DATA RECORDS:
Start of Block
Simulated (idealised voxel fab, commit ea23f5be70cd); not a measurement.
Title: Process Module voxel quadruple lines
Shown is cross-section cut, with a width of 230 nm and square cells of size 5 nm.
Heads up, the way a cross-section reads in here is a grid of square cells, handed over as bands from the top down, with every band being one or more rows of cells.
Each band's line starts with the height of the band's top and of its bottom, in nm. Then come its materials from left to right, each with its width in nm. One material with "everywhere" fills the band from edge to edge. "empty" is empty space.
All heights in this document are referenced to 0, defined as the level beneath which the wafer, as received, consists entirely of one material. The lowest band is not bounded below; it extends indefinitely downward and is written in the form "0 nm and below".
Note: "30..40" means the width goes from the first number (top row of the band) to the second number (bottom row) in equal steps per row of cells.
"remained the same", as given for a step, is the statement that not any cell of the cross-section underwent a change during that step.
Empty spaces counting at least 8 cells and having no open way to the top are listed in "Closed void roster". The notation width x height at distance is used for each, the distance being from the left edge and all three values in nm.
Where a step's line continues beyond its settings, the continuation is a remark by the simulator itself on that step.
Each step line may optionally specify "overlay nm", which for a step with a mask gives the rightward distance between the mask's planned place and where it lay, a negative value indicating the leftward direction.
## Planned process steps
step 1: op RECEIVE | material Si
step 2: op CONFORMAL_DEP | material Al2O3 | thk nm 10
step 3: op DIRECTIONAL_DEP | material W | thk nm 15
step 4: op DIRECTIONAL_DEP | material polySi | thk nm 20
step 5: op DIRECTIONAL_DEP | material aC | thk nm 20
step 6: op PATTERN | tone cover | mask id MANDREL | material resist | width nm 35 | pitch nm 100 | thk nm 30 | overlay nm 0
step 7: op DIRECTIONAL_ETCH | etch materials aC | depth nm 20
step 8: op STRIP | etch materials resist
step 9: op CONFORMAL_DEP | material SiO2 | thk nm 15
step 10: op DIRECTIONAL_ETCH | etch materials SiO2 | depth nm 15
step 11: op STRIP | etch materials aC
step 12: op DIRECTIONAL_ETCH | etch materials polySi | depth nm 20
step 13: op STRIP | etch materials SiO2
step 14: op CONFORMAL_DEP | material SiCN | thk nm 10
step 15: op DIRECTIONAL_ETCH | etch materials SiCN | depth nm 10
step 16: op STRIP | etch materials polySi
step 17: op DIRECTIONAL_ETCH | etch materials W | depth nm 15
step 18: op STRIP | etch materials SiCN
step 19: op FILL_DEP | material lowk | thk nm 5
End of Block

EXERCISE:
The answer should be the first line of the material and every line after it through the line containing "step 4: op DIRECTIONAL_DEP", exactly as written, and nothing else.

TASK OUTPUT:
Simulated (idealised voxel fab, commit ea23f5be70cd); not a measurement.
Title: Process Module voxel quadruple lines
Shown is cross-section cut, with a width of 230 nm and square cells of size 5 nm.
Heads up, the way a cross-section reads in here is a grid of square cells, handed over as bands from the top down, with every band being one or more rows of cells.
Each band's line starts with the height of the band's top and of its bottom, in nm. Then come its materials from left to right, each with its width in nm. One material with "everywhere" fills the band from edge to edge. "empty" is empty space.
All heights in this document are referenced to 0, defined as the level beneath which the wafer, as received, consists entirely of one material. The lowest band is not bounded below; it extends indefinitely downward and is written in the form "0 nm and below".
Note: "30..40" means the width goes from the first number (top row of the band) to the second number (bottom row) in equal steps per row of cells.
"remained the same", as given for a step, is the statement that not any cell of the cross-section underwent a change during that step.
Empty spaces counting at least 8 cells and having no open way to the top are listed in "Closed void roster". The notation width x height at distance is used for each, the distance being from the left edge and all three values in nm.
Where a step's line continues beyond its settings, the continuation is a remark by the simulator itself on that step.
Each step line may optionally specify "overlay nm", which for a step with a mask gives the rightward distance between the mask's planned place and where it lay, a negative value indicating the leftward direction.
## Planned process steps
step 1: op RECEIVE | material Si
step 2: op CONFORMAL_DEP | material Al2O3 | thk nm 10
step 3: op DIRECTIONAL_DEP | material W | thk nm 15
step 4: op DIRECTIONAL_DEP | material polySi | thk nm 20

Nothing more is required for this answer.